Top of Data for analysis
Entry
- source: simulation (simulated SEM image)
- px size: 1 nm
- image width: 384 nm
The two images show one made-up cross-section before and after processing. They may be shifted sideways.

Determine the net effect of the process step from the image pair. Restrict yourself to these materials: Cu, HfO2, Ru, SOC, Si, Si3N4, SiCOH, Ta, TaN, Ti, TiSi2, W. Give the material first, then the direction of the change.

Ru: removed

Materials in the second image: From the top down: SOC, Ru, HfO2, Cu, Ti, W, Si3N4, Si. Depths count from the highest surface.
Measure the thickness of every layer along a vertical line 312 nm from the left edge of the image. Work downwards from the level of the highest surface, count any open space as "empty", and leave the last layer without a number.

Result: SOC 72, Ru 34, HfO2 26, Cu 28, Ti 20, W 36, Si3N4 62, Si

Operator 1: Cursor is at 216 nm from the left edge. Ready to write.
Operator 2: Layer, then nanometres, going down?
Bottom of Data for analysis

▸ **Work task**
Once the line containing "The two images" has been written out, please stop; every line before it, back to the first line of the records above, should be given exactly.

▸ **Exercise solution**
Entry
- source: simulation (simulated SEM image)
- px size: 1 nm
- image width: 384 nm
The two images show one made-up cross-section before and after processing. They may be shifted sideways.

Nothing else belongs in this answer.